Please retype the material beneath this task exactly, starting with its first line and finishing with the line containing "6 chambers of".

============

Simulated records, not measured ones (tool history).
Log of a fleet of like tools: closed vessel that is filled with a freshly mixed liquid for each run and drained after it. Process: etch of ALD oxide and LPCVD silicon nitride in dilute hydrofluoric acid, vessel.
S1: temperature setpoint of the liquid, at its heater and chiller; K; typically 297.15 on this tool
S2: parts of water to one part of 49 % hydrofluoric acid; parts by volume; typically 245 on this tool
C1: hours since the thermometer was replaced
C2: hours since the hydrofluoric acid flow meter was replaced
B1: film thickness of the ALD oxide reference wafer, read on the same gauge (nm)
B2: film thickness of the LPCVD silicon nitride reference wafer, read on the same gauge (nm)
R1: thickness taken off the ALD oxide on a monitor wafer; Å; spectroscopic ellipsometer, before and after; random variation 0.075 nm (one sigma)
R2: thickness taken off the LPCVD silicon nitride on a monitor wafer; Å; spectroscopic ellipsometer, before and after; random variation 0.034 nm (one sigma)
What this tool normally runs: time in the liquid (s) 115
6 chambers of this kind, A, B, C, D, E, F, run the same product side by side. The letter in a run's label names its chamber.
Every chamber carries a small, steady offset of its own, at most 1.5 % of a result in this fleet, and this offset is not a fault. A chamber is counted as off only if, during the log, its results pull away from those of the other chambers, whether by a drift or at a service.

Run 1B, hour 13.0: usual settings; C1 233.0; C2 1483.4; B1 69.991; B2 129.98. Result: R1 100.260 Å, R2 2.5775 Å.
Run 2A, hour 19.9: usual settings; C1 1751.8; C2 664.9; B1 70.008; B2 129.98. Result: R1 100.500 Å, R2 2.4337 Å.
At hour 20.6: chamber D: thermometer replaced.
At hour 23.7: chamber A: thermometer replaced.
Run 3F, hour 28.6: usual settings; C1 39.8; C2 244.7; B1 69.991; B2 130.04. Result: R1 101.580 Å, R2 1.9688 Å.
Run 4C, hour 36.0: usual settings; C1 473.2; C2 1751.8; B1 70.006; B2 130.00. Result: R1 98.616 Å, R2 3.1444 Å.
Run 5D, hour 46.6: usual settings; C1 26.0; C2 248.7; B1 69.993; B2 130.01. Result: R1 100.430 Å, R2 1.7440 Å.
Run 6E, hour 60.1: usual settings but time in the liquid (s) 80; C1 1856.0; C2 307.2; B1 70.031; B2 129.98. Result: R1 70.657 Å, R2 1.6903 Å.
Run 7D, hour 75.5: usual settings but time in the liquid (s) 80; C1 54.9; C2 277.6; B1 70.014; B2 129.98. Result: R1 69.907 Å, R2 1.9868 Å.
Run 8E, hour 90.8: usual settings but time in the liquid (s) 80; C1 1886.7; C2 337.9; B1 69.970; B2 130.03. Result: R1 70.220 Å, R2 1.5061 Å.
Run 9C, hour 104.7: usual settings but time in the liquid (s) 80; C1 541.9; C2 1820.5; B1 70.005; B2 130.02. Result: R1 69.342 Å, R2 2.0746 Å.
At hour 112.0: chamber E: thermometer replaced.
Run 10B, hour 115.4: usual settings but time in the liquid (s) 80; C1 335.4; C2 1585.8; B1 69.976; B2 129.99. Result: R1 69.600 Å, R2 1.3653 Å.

============

- [Task solution]
Simulated records, not measured ones (tool history).
Log of a fleet of like tools: closed vessel that is filled with a freshly mixed liquid for each run and drained after it. Process: etch of ALD oxide and LPCVD silicon nitride in dilute hydrofluoric acid, vessel.
S1: temperature setpoint of the liquid, at its heater and chiller; K; typically 297.15 on this tool
S2: parts of water to one part of 49 % hydrofluoric acid; parts by volume; typically 245 on this tool
C1: hours since the thermometer was replaced
C2: hours since the hydrofluoric acid flow meter was replaced
B1: film thickness of the ALD oxide reference wafer, read on the same gauge (nm)
B2: film thickness of the LPCVD silicon nitride reference wafer, read on the same gauge (nm)
R1: thickness taken off the ALD oxide on a monitor wafer; Å; spectroscopic ellipsometer, before and after; random variation 0.075 nm (one sigma)
R2: thickness taken off the LPCVD silicon nitride on a monitor wafer; Å; spectroscopic ellipsometer, before and after; random variation 0.034 nm (one sigma)
What this tool normally runs: time in the liquid (s) 115
6 chambers of this kind, A, B, C, D, E, F, run the same product side by side. The letter in a run's label names its chamber.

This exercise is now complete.